Exercise:
When you answer, give every record back exactly as written.

Extracted material:
- Opening Delimiter -
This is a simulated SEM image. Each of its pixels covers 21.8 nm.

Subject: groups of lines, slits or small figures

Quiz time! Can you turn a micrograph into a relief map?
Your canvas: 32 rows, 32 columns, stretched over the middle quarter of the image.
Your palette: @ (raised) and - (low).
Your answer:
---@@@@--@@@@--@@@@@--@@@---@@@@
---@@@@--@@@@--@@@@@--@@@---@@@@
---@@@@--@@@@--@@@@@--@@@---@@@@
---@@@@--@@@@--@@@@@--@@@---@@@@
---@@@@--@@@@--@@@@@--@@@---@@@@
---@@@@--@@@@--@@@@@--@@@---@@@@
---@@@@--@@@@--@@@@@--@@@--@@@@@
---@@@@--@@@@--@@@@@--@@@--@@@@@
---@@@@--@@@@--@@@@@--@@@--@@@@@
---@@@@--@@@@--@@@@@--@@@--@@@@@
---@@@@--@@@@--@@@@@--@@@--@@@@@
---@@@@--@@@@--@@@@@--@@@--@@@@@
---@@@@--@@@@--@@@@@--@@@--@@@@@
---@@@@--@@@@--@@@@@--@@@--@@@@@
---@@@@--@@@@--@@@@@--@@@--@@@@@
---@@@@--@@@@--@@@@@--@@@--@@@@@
- Closing Delimiter -

Task response:
This is a simulated SEM image. Each of its pixels covers 21.8 nm.

Subject: groups of lines, slits or small figures

Quiz time! Can you turn a micrograph into a relief map?
Your canvas: 32 rows, 32 columns, stretched over the middle quarter of the image.
Your palette: @ (raised) and - (low).
Your answer:
---@@@@--@@@@--@@@@@--@@@---@@@@
---@@@@--@@@@--@@@@@--@@@---@@@@
---@@@@--@@@@--@@@@@--@@@---@@@@
---@@@@--@@@@--@@@@@--@@@---@@@@
---@@@@--@@@@--@@@@@--@@@---@@@@
---@@@@--@@@@--@@@@@--@@@---@@@@
---@@@@--@@@@--@@@@@--@@@--@@@@@
---@@@@--@@@@--@@@@@--@@@--@@@@@
---@@@@--@@@@--@@@@@--@@@--@@@@@
---@@@@--@@@@--@@@@@--@@@--@@@@@
---@@@@--@@@@--@@@@@--@@@--@@@@@
---@@@@--@@@@--@@@@@--@@@--@@@@@
---@@@@--@@@@--@@@@@--@@@--@@@@@
---@@@@--@@@@--@@@@@--@@@--@@@@@
---@@@@--@@@@--@@@@@--@@@--@@@@@
---@@@@--@@@@--@@@@@--@@@--@@@@@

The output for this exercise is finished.